WORK ITEM:
The line containing "S1: oxidation temperature, setpoint;" marks the end, so write out exactly every line from the top of the entries below through that one.

DATA UNDER STUDY:
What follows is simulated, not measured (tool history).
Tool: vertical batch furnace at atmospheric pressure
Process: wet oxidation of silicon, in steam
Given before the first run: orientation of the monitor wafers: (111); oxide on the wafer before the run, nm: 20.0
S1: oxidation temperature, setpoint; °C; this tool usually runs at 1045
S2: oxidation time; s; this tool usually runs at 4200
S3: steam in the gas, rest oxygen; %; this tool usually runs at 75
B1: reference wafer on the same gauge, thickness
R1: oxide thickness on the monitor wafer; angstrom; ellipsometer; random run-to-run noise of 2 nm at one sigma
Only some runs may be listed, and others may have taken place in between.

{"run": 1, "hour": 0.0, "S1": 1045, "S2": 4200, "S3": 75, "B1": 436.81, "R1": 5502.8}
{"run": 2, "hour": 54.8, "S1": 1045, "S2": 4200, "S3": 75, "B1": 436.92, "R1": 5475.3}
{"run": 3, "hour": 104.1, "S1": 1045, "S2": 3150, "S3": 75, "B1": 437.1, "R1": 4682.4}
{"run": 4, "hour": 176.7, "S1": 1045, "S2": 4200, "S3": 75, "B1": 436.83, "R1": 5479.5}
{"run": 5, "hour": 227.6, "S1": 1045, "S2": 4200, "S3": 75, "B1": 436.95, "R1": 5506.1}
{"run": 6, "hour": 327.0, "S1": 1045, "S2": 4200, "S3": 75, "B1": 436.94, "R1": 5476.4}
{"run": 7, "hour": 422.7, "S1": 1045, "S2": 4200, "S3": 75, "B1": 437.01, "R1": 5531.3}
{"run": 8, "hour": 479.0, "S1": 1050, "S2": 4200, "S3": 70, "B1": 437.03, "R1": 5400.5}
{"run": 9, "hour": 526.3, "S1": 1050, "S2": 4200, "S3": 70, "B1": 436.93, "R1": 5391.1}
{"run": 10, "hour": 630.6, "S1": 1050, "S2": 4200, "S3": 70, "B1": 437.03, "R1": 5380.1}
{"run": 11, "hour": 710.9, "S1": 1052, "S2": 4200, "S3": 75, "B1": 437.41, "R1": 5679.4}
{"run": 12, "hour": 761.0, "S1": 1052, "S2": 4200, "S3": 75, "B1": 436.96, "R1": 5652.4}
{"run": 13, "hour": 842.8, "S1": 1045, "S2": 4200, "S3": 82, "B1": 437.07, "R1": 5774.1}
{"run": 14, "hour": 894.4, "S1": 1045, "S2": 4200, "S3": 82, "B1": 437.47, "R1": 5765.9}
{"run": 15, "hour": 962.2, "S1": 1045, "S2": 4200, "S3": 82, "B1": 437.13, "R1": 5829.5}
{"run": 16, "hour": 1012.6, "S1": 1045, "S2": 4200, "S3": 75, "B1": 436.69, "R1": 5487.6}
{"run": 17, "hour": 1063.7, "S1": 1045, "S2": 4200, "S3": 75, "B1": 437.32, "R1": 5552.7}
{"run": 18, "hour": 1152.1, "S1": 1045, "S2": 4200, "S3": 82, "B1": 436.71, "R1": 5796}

TASK OUTPUT:
What follows is simulated, not measured (tool history).
Tool: vertical batch furnace at atmospheric pressure
Process: wet oxidation of silicon, in steam
Given before the first run: orientation of the monitor wafers: (111); oxide on the wafer before the run, nm: 20.0
S1: oxidation temperature, setpoint; °C; this tool usually runs at 1045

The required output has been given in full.